_RECORDED DATA_.
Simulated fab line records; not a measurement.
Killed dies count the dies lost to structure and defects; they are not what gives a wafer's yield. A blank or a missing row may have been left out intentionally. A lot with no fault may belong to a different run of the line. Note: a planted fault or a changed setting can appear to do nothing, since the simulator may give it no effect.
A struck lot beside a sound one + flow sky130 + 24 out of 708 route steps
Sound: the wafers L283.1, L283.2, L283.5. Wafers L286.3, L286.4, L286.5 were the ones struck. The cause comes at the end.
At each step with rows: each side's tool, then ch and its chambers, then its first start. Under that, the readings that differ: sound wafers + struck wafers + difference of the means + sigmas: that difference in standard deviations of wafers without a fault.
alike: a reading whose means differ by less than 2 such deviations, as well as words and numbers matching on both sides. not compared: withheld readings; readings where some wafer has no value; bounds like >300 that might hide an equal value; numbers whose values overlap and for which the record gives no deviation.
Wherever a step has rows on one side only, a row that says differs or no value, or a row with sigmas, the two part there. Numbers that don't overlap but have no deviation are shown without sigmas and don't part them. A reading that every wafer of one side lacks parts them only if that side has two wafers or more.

_WORK ORDER_. Please print the material above exactly as it appears, from its first line through the line containing "A struck lot", inclusive, and stop there.

_TASK RESPONSE_.
Simulated fab line records; not a measurement.
Killed dies count the dies lost to structure and defects; they are not what gives a wafer's yield. A blank or a missing row may have been left out intentionally. A lot with no fault may belong to a different run of the line. Note: a planted fault or a changed setting can appear to do nothing, since the simulator may give it no effect.
A struck lot beside a sound one + flow sky130 + 24 out of 708 route steps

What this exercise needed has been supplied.